Work instruction:
The lines to reproduce from the material below are those from the one containing "Tool: hot nanoimprint" through the one containing "press_time_s: time under", both included; write them out exactly and add nothing.

Given data:
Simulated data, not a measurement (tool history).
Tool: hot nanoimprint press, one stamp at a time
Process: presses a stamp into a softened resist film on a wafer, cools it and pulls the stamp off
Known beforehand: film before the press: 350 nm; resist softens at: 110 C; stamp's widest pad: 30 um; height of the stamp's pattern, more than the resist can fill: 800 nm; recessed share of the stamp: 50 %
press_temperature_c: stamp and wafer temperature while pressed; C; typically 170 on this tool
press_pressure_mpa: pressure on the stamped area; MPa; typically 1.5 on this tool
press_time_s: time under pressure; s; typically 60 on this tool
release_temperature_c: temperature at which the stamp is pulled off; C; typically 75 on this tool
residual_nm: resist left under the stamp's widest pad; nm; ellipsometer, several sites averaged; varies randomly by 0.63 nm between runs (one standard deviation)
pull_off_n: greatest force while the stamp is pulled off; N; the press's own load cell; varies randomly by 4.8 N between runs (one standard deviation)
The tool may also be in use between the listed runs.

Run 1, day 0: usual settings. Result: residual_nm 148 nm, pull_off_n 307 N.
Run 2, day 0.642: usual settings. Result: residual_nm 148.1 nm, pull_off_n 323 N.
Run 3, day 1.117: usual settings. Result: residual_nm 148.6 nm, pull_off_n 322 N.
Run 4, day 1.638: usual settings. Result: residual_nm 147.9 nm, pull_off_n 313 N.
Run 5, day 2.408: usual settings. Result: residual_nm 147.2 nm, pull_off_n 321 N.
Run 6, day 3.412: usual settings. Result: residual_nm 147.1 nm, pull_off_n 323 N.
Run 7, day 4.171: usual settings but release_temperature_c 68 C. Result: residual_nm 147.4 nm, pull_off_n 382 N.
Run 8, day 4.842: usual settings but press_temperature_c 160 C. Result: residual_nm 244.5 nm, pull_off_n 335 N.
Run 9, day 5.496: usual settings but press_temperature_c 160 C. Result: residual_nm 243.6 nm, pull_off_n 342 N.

Worked solution:
Tool: hot nanoimprint press, one stamp at a time
Process: presses a stamp into a softened resist film on a wafer, cools it and pulls the stamp off
Known beforehand: film before the press: 350 nm; resist softens at: 110 C; stamp's widest pad: 30 um; height of the stamp's pattern, more than the resist can fill: 800 nm; recessed share of the stamp: 50 %
press_temperature_c: stamp and wafer temperature while pressed; C; typically 170 on this tool
press_pressure_mpa: pressure on the stamped area; MPa; typically 1.5 on this tool
press_time_s: time under pressure; s; typically 60 on this tool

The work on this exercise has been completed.